— RECORD EXCERPTS —
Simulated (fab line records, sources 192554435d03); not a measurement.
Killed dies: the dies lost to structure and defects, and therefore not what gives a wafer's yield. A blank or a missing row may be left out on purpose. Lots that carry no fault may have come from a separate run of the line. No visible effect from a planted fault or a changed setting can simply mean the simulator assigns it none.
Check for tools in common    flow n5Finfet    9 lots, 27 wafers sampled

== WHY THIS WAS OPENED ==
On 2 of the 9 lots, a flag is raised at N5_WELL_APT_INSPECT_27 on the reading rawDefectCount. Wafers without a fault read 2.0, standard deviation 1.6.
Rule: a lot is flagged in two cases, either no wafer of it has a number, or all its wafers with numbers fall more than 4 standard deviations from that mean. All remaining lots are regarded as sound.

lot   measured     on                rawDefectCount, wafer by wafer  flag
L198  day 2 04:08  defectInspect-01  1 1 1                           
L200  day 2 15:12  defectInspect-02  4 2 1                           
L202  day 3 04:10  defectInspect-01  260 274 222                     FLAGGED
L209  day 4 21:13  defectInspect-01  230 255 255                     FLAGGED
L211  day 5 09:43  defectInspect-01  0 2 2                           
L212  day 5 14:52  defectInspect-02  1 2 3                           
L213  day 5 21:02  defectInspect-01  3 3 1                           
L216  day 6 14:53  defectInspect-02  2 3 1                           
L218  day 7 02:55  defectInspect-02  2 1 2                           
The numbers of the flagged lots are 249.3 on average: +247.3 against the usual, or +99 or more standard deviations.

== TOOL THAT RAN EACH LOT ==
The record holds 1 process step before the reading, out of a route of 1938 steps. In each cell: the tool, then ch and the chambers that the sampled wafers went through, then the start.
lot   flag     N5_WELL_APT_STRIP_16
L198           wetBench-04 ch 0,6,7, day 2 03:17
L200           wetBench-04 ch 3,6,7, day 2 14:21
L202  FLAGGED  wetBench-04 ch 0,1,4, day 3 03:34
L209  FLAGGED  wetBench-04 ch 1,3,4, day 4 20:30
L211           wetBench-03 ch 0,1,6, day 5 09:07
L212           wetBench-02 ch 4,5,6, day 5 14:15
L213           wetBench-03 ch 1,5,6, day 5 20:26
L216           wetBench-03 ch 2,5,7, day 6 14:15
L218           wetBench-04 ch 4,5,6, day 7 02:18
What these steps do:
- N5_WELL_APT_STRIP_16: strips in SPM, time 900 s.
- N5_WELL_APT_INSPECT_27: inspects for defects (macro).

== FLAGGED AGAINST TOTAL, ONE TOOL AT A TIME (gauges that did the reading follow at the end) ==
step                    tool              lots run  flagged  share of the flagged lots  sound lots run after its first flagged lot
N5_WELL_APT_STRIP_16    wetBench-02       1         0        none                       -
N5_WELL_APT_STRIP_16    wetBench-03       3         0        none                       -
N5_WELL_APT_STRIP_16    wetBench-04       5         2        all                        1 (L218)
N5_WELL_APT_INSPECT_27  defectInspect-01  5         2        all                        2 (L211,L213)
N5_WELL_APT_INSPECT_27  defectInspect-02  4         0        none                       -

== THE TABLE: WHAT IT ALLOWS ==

— ASSIGNED TASK —
Quote every line from the beginning of the entries up to and including the line that contains "On 2 of the".

— EXERCISE SOLUTION —
Simulated (fab line records, sources 192554435d03); not a measurement.
Killed dies: the dies lost to structure and defects, and therefore not what gives a wafer's yield. A blank or a missing row may be left out on purpose. Lots that carry no fault may have come from a separate run of the line. No visible effect from a planted fault or a changed setting can simply mean the simulator assigns it none.
Check for tools in common    flow n5Finfet    9 lots, 27 wafers sampled

== WHY THIS WAS OPENED ==
On 2 of the 9 lots, a flag is raised at N5_WELL_APT_INSPECT_27 on the reading rawDefectCount. Wafers without a fault read 2.0, standard deviation 1.6.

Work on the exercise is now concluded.